#### Task item
In the listing below, repeat exactly every line from the first through the line containing "How large is the breadth", with nothing else.

..............................
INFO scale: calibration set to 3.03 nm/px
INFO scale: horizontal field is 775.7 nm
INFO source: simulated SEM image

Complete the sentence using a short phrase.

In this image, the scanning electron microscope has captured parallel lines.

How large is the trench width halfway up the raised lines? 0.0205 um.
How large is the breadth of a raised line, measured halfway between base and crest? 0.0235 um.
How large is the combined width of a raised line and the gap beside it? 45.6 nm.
..............................

#### Written response
INFO scale: calibration set to 3.03 nm/px
INFO scale: horizontal field is 775.7 nm
INFO source: simulated SEM image

Complete the sentence using a short phrase.

In this image, the scanning electron microscope has captured parallel lines.

How large is the trench width halfway up the raised lines? 0.0205 um.
How large is the breadth of a raised line, measured halfway between base and crest? 0.0235 um.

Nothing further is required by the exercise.